### WORK TASK
Below this line is a set of entries; quote exactly the lines from the line that contains "At each step" to the line that contains "alike: readings whose", both lines included.

### DATA SUPPLIED
*** Block opens ***
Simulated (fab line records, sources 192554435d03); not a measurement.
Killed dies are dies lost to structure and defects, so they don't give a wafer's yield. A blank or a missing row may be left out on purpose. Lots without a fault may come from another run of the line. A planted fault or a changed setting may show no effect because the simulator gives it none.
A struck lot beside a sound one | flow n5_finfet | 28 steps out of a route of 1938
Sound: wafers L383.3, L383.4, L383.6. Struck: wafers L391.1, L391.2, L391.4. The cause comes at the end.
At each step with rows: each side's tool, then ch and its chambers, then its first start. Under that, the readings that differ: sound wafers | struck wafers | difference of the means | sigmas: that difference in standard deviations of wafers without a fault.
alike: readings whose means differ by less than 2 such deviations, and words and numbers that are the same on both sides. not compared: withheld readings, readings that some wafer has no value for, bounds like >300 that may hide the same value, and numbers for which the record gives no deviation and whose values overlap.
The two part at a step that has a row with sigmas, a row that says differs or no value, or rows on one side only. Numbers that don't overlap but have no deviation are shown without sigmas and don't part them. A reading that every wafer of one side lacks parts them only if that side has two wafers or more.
*** Block closes ***

### EXERCISE OUTPUT
At each step with rows: each side's tool, then ch and its chambers, then its first start. Under that, the readings that differ: sound wafers | struck wafers | difference of the means | sigmas: that difference in standard deviations of wafers without a fault.
alike: readings whose means differ by less than 2 such deviations, and words and numbers that are the same on both sides. not compared: withheld readings, readings that some wafer has no value for, bounds like >300 that may hide the same value, and numbers for which the record gives no deviation and whose values overlap.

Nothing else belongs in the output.